SOURCE MATERIAL START
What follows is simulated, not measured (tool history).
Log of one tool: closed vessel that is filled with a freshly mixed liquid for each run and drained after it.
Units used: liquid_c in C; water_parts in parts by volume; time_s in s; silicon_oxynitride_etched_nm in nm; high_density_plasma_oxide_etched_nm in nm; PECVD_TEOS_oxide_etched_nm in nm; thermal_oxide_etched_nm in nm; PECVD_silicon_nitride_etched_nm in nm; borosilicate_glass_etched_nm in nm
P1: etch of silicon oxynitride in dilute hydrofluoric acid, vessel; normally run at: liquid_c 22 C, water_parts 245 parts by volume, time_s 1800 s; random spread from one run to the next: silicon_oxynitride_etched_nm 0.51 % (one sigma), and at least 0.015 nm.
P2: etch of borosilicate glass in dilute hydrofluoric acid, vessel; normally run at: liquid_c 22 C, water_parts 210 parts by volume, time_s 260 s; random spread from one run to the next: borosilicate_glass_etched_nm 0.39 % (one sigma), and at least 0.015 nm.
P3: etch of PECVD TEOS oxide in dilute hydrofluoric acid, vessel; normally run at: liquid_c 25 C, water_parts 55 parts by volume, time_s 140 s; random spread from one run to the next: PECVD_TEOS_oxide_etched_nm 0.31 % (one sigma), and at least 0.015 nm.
SOURCE MATERIAL END

*WORK ITEM*:
For this task, set down the entire listing word for word.

*YOUR RESPONSE*:
What follows is simulated, not measured (tool history).
Log of one tool: closed vessel that is filled with a freshly mixed liquid for each run and drained after it.
Units used: liquid_c in C; water_parts in parts by volume; time_s in s; silicon_oxynitride_etched_nm in nm; high_density_plasma_oxide_etched_nm in nm; PECVD_TEOS_oxide_etched_nm in nm; thermal_oxide_etched_nm in nm; PECVD_silicon_nitride_etched_nm in nm; borosilicate_glass_etched_nm in nm
P1: etch of silicon oxynitride in dilute hydrofluoric acid, vessel; normally run at: liquid_c 22 C, water_parts 245 parts by volume, time_s 1800 s; random spread from one run to the next: silicon_oxynitride_etched_nm 0.51 % (one sigma), and at least 0.015 nm.
P2: etch of borosilicate glass in dilute hydrofluoric acid, vessel; normally run at: liquid_c 22 C, water_parts 210 parts by volume, time_s 260 s; random spread from one run to the next: borosilicate_glass_etched_nm 0.39 % (one sigma), and at least 0.015 nm.
P3: etch of PECVD TEOS oxide in dilute hydrofluoric acid, vessel; normally run at: liquid_c 25 C, water_parts 55 parts by volume, time_s 140 s; random spread from one run to the next: PECVD_TEOS_oxide_etched_nm 0.31 % (one sigma), and at least 0.015 nm.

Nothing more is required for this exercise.